In the data below, find the line that contains "15 | overlay nm 0 |" and the line that contains "aC | thk nm 15 |". Copy both, plus every line between them, exactly.

- [Information]
· · · ·

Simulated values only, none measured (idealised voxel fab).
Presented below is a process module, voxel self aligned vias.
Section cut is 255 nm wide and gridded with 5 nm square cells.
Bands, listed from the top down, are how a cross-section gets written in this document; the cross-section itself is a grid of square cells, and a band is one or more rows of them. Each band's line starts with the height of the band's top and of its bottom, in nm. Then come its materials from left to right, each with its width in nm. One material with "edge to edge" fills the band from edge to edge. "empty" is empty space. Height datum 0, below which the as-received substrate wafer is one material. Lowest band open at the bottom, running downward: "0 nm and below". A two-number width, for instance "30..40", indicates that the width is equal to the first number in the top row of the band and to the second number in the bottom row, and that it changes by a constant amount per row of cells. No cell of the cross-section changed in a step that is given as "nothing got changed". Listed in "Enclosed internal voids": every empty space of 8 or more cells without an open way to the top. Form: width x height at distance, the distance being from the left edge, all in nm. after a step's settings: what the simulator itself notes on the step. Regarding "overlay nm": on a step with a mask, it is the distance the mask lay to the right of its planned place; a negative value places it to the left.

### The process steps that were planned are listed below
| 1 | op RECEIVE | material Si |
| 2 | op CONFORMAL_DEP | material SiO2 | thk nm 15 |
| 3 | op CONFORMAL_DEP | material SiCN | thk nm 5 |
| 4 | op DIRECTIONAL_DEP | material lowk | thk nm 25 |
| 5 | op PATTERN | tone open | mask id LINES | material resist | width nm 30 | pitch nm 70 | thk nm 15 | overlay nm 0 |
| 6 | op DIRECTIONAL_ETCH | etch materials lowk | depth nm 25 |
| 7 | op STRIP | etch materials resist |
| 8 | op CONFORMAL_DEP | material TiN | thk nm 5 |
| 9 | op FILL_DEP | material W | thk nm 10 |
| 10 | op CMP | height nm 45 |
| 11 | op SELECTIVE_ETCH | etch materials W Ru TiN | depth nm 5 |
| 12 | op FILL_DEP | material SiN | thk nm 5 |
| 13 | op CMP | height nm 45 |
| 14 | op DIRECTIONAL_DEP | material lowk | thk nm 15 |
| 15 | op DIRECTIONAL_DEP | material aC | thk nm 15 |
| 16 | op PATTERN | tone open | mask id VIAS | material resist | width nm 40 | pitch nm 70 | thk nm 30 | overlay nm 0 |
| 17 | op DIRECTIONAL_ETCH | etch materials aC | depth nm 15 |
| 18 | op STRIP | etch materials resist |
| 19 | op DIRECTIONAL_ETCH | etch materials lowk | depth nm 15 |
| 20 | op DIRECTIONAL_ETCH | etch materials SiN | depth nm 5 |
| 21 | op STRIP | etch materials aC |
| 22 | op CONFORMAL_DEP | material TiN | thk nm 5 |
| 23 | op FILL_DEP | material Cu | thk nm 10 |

· · · ·

- [Exercise solution]
| 5 | op PATTERN | tone open | mask id LINES | material resist | width nm 30 | pitch nm 70 | thk nm 15 | overlay nm 0 |
| 6 | op DIRECTIONAL_ETCH | etch materials lowk | depth nm 25 |
| 7 | op STRIP | etch materials resist |
| 8 | op CONFORMAL_DEP | material TiN | thk nm 5 |
| 9 | op FILL_DEP | material W | thk nm 10 |
| 10 | op CMP | height nm 45 |
| 11 | op SELECTIVE_ETCH | etch materials W Ru TiN | depth nm 5 |
| 12 | op FILL_DEP | material SiN | thk nm 5 |
| 13 | op CMP | height nm 45 |
| 14 | op DIRECTIONAL_DEP | material lowk | thk nm 15 |
| 15 | op DIRECTIONAL_DEP | material aC | thk nm 15 |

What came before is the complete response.